## Activity:
When you copy the entries, keep every word exactly as it stands.

## Extracted data:
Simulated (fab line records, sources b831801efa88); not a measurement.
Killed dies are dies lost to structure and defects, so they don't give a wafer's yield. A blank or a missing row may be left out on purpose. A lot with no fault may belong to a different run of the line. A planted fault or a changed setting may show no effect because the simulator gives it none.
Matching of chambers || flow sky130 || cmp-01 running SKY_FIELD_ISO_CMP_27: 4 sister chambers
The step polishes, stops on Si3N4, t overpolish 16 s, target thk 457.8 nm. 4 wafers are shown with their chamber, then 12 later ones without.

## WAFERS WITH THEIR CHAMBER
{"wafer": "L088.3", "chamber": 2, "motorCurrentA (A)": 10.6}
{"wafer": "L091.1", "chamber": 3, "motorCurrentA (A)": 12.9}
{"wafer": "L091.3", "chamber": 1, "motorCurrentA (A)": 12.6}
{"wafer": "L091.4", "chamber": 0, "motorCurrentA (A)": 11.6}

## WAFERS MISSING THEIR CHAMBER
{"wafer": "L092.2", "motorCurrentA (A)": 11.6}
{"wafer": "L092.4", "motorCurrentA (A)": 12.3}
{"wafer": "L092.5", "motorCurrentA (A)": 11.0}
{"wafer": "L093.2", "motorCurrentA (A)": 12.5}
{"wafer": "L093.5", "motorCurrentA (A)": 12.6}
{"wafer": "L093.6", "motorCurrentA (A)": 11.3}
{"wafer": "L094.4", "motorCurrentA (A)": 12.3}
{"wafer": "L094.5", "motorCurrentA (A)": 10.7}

## Expected answer:
Simulated (fab line records, sources b831801efa88); not a measurement.
Killed dies are dies lost to structure and defects, so they don't give a wafer's yield. A blank or a missing row may be left out on purpose. A lot with no fault may belong to a different run of the line. A planted fault or a changed setting may show no effect because the simulator gives it none.
Matching of chambers || flow sky130 || cmp-01 running SKY_FIELD_ISO_CMP_27: 4 sister chambers
The step polishes, stops on Si3N4, t overpolish 16 s, target thk 457.8 nm. 4 wafers are shown with their chamber, then 12 later ones without.

## WAFERS WITH THEIR CHAMBER
{"wafer": "L088.3", "chamber": 2, "motorCurrentA (A)": 10.6}
{"wafer": "L091.1", "chamber": 3, "motorCurrentA (A)": 12.9}
{"wafer": "L091.3", "chamber": 1, "motorCurrentA (A)": 12.6}
{"wafer": "L091.4", "chamber": 0, "motorCurrentA (A)": 11.6}

## WAFERS MISSING THEIR CHAMBER
{"wafer": "L092.2", "motorCurrentA (A)": 11.6}
{"wafer": "L092.4", "motorCurrentA (A)": 12.3}
{"wafer": "L092.5", "motorCurrentA (A)": 11.0}
{"wafer": "L093.2", "motorCurrentA (A)": 12.5}
{"wafer": "L093.5", "motorCurrentA (A)": 12.6}
{"wafer": "L093.6", "motorCurrentA (A)": 11.3}
{"wafer": "L094.4", "motorCurrentA (A)": 12.3}
{"wafer": "L094.5", "motorCurrentA (A)": 10.7}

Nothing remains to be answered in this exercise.